The answer should consist solely of the lines from the first one below through the line containing "start-h: start of", copied exactly.

:::

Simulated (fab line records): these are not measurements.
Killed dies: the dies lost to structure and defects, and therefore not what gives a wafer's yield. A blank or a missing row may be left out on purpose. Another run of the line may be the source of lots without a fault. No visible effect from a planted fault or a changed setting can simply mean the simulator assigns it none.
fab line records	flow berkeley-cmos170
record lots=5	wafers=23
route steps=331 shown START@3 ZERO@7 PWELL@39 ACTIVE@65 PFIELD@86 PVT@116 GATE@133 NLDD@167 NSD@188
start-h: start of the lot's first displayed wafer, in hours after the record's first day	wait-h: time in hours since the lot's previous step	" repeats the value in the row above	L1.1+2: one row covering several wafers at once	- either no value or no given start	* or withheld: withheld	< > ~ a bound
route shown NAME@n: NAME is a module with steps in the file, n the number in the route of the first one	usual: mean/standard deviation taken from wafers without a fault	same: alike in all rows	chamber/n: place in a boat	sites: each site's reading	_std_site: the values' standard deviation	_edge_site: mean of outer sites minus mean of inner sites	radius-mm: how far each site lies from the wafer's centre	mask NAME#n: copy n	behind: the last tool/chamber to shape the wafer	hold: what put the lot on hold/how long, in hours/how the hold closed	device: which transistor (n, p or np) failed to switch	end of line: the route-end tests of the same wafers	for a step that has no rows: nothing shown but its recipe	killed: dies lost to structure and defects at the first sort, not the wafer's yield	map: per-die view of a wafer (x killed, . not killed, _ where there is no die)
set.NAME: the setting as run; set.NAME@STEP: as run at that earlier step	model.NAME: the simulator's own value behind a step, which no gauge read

:::

Expected answer:
Simulated (fab line records): these are not measurements.
Killed dies: the dies lost to structure and defects, and therefore not what gives a wafer's yield. A blank or a missing row may be left out on purpose. Another run of the line may be the source of lots without a fault. No visible effect from a planted fault or a changed setting can simply mean the simulator assigns it none.
fab line records	flow berkeley-cmos170
record lots=5	wafers=23
route steps=331 shown START@3 ZERO@7 PWELL@39 ACTIVE@65 PFIELD@86 PVT@116 GATE@133 NLDD@167 NSD@188
start-h: start of the lot's first displayed wafer, in hours after the record's first day	wait-h: time in hours since the lot's previous step	" repeats the value in the row above	L1.1+2: one row covering several wafers at once	- either no value or no given start	* or withheld: withheld	< > ~ a bound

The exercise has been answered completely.